________________________________________

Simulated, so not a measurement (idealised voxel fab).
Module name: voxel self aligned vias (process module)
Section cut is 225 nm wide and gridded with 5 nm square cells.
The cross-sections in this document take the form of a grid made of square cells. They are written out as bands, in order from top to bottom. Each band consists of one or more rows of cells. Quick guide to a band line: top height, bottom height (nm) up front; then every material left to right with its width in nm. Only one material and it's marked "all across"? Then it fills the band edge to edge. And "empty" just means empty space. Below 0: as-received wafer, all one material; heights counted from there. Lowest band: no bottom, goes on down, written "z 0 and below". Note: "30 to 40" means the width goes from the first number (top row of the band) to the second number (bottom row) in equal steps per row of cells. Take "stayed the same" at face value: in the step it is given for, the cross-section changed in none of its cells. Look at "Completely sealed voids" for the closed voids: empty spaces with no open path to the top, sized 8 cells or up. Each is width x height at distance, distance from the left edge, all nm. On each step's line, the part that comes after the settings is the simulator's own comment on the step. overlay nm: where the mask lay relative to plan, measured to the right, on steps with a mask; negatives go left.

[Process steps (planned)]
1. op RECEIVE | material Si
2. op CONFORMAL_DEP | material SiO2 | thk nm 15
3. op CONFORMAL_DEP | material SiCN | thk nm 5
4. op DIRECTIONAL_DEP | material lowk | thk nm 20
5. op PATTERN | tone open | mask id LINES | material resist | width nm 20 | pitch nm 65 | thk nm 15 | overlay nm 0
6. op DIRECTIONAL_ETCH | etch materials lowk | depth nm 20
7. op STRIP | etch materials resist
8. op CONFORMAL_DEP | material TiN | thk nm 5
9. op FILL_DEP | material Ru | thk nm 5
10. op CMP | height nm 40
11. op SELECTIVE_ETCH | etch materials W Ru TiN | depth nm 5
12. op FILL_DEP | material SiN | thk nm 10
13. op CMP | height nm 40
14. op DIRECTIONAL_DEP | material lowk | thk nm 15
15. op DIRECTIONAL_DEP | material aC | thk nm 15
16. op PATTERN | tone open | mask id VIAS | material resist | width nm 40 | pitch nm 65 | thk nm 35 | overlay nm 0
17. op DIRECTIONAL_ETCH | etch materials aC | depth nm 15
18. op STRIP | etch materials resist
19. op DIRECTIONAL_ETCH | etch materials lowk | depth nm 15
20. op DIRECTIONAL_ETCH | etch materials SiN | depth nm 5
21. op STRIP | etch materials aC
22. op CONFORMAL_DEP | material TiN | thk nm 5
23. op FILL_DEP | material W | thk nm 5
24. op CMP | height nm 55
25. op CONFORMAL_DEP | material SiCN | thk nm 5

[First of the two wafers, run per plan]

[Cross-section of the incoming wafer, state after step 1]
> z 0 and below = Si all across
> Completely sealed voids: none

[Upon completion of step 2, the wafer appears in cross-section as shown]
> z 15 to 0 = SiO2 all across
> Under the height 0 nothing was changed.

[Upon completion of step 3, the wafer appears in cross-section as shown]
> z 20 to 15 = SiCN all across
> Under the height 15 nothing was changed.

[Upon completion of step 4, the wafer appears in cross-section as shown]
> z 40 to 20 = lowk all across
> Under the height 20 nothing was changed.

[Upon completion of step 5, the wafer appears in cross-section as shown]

________________________________________

_Work task_:
Write out the records exactly, starting at the first line and stopping after the line that contains "Section cut is".

_Written solution_:
Simulated, so not a measurement (idealised voxel fab).
Module name: voxel self aligned vias (process module)
Section cut is 225 nm wide and gridded with 5 nm square cells.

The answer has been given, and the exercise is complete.